▶ [DATASET RECORDS]
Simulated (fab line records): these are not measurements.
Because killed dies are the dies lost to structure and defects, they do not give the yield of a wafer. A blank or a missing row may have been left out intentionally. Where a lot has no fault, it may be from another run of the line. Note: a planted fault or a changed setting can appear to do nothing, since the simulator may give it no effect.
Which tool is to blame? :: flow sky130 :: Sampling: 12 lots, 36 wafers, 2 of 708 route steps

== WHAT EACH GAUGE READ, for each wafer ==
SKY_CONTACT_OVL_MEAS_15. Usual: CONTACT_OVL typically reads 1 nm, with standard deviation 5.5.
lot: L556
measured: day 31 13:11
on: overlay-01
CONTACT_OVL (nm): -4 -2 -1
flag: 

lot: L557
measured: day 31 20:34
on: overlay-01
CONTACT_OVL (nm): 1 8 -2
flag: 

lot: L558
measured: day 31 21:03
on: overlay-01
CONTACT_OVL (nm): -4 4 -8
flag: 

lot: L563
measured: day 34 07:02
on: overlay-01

▶ [REQUIREMENT] Please retype the top of the data exactly, down to and including the line that holds "measured: day 31 20:34", and nothing further.

▶ [EXERCISE SOLUTION]
Simulated (fab line records): these are not measurements.
Because killed dies are the dies lost to structure and defects, they do not give the yield of a wafer. A blank or a missing row may have been left out intentionally. Where a lot has no fault, it may be from another run of the line. Note: a planted fault or a changed setting can appear to do nothing, since the simulator may give it no effect.
Which tool is to blame? :: flow sky130 :: Sampling: 12 lots, 36 wafers, 2 of 708 route steps

== WHAT EACH GAUGE READ, for each wafer ==
SKY_CONTACT_OVL_MEAS_15. Usual: CONTACT_OVL typically reads 1 nm, with standard deviation 5.5.
lot: L556
measured: day 31 13:11
on: overlay-01
CONTACT_OVL (nm): -4 -2 -1
flag: 

lot: L557
measured: day 31 20:34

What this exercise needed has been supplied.